***

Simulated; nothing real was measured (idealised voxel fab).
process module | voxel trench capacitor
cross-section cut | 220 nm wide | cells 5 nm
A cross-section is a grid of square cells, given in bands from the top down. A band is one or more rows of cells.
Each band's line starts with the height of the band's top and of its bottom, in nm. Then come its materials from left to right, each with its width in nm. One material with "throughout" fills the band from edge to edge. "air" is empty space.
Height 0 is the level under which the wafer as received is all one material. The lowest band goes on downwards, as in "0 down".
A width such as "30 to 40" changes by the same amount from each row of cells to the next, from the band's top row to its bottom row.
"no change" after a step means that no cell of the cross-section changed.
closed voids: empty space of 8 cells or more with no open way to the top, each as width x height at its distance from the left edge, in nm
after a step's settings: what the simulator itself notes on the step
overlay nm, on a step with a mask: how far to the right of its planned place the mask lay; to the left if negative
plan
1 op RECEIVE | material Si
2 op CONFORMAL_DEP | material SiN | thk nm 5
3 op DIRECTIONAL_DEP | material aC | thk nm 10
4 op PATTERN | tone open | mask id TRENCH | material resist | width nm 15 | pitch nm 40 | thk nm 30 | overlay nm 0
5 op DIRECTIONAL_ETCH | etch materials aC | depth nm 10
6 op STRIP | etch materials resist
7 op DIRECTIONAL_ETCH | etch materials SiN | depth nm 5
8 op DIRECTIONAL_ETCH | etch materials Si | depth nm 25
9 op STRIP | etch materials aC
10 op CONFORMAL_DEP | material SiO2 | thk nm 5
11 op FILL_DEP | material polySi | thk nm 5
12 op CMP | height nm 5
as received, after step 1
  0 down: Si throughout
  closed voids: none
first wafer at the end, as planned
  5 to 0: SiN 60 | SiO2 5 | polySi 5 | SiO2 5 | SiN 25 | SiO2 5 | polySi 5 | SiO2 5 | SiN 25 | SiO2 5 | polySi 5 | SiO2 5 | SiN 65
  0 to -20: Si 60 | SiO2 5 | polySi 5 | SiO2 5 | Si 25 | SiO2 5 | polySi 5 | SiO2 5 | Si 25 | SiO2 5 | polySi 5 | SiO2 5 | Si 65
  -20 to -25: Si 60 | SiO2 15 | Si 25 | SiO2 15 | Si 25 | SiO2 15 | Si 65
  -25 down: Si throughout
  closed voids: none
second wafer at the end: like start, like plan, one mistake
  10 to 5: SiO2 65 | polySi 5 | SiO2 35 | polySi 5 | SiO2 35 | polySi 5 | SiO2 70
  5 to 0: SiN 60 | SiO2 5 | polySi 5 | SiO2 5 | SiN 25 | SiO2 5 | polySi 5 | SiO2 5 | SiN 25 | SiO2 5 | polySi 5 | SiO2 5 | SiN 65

***

WORK ORDER:
Set down each line exactly as it appears, starting at the top of the data and ending at the line containing "Each band's line", and include no other lines.

WRITTEN SOLUTION:
Simulated; nothing real was measured (idealised voxel fab).
process module | voxel trench capacitor
cross-section cut | 220 nm wide | cells 5 nm
A cross-section is a grid of square cells, given in bands from the top down. A band is one or more rows of cells.
Each band's line starts with the height of the band's top and of its bottom, in nm. Then come its materials from left to right, each with its width in nm. One material with "throughout" fills the band from edge to edge. "air" is empty space.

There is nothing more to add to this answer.